REQUIRED ACTION:
Output all of the records exactly as written.

STORED DATA:
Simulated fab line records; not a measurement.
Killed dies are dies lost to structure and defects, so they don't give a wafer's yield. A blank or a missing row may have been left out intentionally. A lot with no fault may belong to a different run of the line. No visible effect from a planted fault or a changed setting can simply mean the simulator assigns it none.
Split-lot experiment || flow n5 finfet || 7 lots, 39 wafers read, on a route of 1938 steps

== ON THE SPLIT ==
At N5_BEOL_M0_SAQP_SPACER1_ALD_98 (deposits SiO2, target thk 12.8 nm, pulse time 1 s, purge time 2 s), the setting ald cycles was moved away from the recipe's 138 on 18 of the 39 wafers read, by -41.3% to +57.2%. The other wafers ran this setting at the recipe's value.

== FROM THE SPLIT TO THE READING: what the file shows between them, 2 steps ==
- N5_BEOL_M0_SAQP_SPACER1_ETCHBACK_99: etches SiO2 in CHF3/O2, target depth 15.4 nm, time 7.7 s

YOUR RESPONSE:
Simulated fab line records; not a measurement.
Killed dies are dies lost to structure and defects, so they don't give a wafer's yield. A blank or a missing row may have been left out intentionally. A lot with no fault may belong to a different run of the line. No visible effect from a planted fault or a changed setting can simply mean the simulator assigns it none.
Split-lot experiment || flow n5 finfet || 7 lots, 39 wafers read, on a route of 1938 steps

== ON THE SPLIT ==
At N5_BEOL_M0_SAQP_SPACER1_ALD_98 (deposits SiO2, target thk 12.8 nm, pulse time 1 s, purge time 2 s), the setting ald cycles was moved away from the recipe's 138 on 18 of the 39 wafers read, by -41.3% to +57.2%. The other wafers ran this setting at the recipe's value.

== FROM THE SPLIT TO THE READING: what the file shows between them, 2 steps ==
- N5_BEOL_M0_SAQP_SPACER1_ETCHBACK_99: etches SiO2 in CHF3/O2, target depth 15.4 nm, time 7.7 s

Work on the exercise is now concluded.